Work instruction
Produce the records below again, word for word, but stop after the line that contains "startH: the number".

**********

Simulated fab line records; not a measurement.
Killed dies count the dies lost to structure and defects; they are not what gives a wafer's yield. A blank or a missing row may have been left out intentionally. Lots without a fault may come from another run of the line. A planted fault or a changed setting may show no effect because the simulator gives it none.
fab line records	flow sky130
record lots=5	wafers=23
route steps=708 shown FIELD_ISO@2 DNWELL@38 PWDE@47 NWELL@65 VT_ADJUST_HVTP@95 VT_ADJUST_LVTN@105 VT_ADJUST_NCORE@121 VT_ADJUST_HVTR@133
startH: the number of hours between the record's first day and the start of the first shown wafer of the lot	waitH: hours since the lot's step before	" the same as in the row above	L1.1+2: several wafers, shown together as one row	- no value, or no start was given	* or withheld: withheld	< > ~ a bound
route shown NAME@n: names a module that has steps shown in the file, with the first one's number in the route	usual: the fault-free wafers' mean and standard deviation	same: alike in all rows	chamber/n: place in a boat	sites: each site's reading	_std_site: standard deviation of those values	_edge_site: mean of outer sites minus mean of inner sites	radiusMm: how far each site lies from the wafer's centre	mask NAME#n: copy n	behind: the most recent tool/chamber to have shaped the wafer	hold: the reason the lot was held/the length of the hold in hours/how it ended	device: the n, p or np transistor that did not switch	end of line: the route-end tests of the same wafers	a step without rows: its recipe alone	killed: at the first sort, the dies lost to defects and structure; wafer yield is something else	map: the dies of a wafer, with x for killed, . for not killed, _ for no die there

**********

Exercise solution
Simulated fab line records; not a measurement.
Killed dies count the dies lost to structure and defects; they are not what gives a wafer's yield. A blank or a missing row may have been left out intentionally. Lots without a fault may come from another run of the line. A planted fault or a changed setting may show no effect because the simulator gives it none.
fab line records	flow sky130
record lots=5	wafers=23
route steps=708 shown FIELD_ISO@2 DNWELL@38 PWDE@47 NWELL@65 VT_ADJUST_HVTP@95 VT_ADJUST_LVTN@105 VT_ADJUST_NCORE@121 VT_ADJUST_HVTR@133
startH: the number of hours between the record's first day and the start of the first shown wafer of the lot	waitH: hours since the lot's step before	" the same as in the row above	L1.1+2: several wafers, shown together as one row	- no value, or no start was given	* or withheld: withheld	< > ~ a bound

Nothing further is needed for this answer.